** EXTRACTED DATA **
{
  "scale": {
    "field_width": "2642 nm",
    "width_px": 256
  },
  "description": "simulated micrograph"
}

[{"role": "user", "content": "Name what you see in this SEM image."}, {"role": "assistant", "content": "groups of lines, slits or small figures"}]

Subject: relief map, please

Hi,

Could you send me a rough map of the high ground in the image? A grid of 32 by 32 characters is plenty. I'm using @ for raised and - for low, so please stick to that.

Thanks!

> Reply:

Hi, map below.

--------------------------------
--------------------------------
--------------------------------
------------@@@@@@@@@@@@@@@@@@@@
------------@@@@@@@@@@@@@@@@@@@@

** WORK INSTRUCTION **
Every record above should be copied exactly.

** ANSWER BOX **
{
  "scale": {
    "field_width": "2642 nm",
    "width_px": 256
  },
  "description": "simulated micrograph"
}

[{"role": "user", "content": "Name what you see in this SEM image."}, {"role": "assistant", "content": "groups of lines, slits or small figures"}]

Subject: relief map, please

Hi,

Could you send me a rough map of the high ground in the image? A grid of 32 by 32 characters is plenty. I'm using @ for raised and - for low, so please stick to that.

Thanks!

> Reply:

Hi, map below.

--------------------------------
--------------------------------
--------------------------------
------------@@@@@@@@@@@@@@@@@@@@
------------@@@@@@@@@@@@@@@@@@@@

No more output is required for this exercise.